##### Information given
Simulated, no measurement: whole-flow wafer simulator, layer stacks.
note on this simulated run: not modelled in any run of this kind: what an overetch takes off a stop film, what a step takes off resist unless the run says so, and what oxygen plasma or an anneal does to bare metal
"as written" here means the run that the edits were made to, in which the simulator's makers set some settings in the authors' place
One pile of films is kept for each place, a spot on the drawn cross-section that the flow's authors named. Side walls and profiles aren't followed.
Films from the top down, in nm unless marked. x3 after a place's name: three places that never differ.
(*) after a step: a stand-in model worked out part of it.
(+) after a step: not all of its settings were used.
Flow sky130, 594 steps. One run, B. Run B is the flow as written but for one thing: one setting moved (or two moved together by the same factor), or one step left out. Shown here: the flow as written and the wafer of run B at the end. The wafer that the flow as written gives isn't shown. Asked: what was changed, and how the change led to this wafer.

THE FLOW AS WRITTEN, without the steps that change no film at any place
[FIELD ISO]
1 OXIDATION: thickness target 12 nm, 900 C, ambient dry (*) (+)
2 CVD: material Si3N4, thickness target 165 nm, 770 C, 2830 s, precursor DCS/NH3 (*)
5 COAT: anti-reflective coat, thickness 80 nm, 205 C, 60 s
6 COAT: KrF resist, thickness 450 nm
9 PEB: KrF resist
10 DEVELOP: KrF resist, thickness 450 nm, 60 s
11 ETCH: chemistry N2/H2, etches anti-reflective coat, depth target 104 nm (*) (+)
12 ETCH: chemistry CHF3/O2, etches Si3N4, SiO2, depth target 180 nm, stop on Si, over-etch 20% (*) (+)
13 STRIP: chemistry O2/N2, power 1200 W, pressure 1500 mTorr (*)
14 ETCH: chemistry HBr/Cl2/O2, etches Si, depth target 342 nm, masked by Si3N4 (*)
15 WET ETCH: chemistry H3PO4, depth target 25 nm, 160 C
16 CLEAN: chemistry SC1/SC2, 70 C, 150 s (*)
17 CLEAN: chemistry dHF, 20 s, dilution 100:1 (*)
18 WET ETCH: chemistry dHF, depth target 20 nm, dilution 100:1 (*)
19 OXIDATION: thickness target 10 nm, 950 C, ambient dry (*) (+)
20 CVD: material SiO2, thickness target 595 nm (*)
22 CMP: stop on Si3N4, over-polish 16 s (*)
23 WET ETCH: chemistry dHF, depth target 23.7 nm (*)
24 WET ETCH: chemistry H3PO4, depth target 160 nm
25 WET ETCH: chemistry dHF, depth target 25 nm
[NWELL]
##########

> **Requirement**
Begin with the first line of the records and reproduce each line as is, ending with the line that holds "[FIELD ISO]".

> **Written solution**
Simulated, no measurement: whole-flow wafer simulator, layer stacks.
note on this simulated run: not modelled in any run of this kind: what an overetch takes off a stop film, what a step takes off resist unless the run says so, and what oxygen plasma or an anneal does to bare metal
"as written" here means the run that the edits were made to, in which the simulator's makers set some settings in the authors' place
One pile of films is kept for each place, a spot on the drawn cross-section that the flow's authors named. Side walls and profiles aren't followed.
Films from the top down, in nm unless marked. x3 after a place's name: three places that never differ.
(*) after a step: a stand-in model worked out part of it.
(+) after a step: not all of its settings were used.
Flow sky130, 594 steps. One run, B. Run B is the flow as written but for one thing: one setting moved (or two moved together by the same factor), or one step left out. Shown here: the flow as written and the wafer of run B at the end. The wafer that the flow as written gives isn't shown. Asked: what was changed, and how the change led to this wafer.

THE FLOW AS WRITTEN, without the steps that change no film at any place
[FIELD ISO]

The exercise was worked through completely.